**RECORD SET**
------------------------------
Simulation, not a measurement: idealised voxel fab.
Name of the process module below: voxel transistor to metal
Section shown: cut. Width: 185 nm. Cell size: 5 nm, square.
------------------------------

**ACTIVITY**
Each line of the material is to be copied exactly.

**EXERCISE RESPONSE**
Simulation, not a measurement: idealised voxel fab.
Name of the process module below: voxel transistor to metal
Section shown: cut. Width: 185 nm. Cell size: 5 nm, square.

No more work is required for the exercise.